-------- Data to examine

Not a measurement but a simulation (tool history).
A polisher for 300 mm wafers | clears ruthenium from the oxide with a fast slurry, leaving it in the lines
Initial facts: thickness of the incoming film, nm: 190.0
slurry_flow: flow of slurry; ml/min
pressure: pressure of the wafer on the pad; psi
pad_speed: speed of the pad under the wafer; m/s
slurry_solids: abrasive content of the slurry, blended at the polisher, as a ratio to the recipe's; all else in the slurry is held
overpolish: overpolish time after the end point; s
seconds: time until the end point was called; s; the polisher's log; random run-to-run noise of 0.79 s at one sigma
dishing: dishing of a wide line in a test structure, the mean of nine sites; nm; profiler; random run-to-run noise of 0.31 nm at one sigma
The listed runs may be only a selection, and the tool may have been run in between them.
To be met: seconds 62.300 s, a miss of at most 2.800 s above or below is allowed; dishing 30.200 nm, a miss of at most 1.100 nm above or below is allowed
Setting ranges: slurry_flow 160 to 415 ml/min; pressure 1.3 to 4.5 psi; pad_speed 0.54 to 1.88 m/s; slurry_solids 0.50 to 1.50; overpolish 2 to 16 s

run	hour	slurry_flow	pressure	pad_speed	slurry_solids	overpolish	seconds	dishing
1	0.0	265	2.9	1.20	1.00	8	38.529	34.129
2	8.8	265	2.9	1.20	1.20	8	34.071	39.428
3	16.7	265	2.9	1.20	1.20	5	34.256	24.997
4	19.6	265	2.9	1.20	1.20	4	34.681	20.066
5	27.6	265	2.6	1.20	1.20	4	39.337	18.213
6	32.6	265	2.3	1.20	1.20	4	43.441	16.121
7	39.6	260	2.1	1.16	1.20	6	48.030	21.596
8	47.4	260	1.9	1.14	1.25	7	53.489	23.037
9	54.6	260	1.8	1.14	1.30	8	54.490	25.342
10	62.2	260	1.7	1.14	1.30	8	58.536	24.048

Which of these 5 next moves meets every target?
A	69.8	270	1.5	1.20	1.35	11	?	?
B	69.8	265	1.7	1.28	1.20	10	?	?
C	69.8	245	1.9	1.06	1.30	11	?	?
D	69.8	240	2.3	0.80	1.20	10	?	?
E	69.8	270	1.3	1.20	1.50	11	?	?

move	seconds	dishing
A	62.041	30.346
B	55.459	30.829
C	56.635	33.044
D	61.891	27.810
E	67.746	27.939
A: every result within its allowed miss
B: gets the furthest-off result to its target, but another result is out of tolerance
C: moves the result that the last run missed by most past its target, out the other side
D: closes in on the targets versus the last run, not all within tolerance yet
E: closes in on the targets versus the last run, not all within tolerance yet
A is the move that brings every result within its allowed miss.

----------------

● Required action
Retype the records above, but only those lines that fall between the line containing "pressure: pressure of" and the line containing "overpolish: overpolish time", with both of those lines included, exactly as written.

● Task response
pressure: pressure of the wafer on the pad; psi
pad_speed: speed of the pad under the wafer; m/s
slurry_solids: abrasive content of the slurry, blended at the polisher, as a ratio to the recipe's; all else in the slurry is held
overpolish: overpolish time after the end point; s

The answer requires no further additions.